PROVIDED RECORDS
== Segment start ==

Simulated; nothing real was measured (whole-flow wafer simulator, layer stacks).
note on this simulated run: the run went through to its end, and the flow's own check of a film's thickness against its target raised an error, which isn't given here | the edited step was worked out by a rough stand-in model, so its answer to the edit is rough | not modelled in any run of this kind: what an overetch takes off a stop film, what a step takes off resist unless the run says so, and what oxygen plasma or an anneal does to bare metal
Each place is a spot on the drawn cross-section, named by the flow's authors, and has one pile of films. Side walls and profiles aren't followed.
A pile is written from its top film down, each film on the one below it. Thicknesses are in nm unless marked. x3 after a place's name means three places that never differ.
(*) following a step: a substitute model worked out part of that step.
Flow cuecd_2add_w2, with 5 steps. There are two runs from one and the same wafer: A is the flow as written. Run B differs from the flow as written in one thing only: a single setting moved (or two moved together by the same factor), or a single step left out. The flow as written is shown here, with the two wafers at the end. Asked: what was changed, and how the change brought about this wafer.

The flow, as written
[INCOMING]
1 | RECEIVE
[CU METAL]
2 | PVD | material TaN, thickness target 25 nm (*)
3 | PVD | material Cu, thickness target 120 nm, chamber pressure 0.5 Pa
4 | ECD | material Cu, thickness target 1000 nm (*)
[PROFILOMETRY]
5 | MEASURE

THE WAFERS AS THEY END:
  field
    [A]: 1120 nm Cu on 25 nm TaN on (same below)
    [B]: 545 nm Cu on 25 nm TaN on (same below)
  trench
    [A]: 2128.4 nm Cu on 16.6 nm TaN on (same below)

== Segment end ==

ASSIGNMENT
Each line of the listing is to be printed again, unchanged.

WRITTEN ANSWER
Simulated; nothing real was measured (whole-flow wafer simulator, layer stacks).
note on this simulated run: the run went through to its end, and the flow's own check of a film's thickness against its target raised an error, which isn't given here | the edited step was worked out by a rough stand-in model, so its answer to the edit is rough | not modelled in any run of this kind: what an overetch takes off a stop film, what a step takes off resist unless the run says so, and what oxygen plasma or an anneal does to bare metal
Each place is a spot on the drawn cross-section, named by the flow's authors, and has one pile of films. Side walls and profiles aren't followed.
A pile is written from its top film down, each film on the one below it. Thicknesses are in nm unless marked. x3 after a place's name means three places that never differ.
(*) following a step: a substitute model worked out part of that step.
Flow cuecd_2add_w2, with 5 steps. There are two runs from one and the same wafer: A is the flow as written. Run B differs from the flow as written in one thing only: a single setting moved (or two moved together by the same factor), or a single step left out. The flow as written is shown here, with the two wafers at the end. Asked: what was changed, and how the change brought about this wafer.

The flow, as written
[INCOMING]
1 | RECEIVE
[CU METAL]
2 | PVD | material TaN, thickness target 25 nm (*)
3 | PVD | material Cu, thickness target 120 nm, chamber pressure 0.5 Pa
4 | ECD | material Cu, thickness target 1000 nm (*)
[PROFILOMETRY]
5 | MEASURE

THE WAFERS AS THEY END:
  field
    [A]: 1120 nm Cu on 25 nm TaN on (same below)
    [B]: 545 nm Cu on 25 nm TaN on (same below)
  trench
    [A]: 2128.4 nm Cu on 16.6 nm TaN on (same below)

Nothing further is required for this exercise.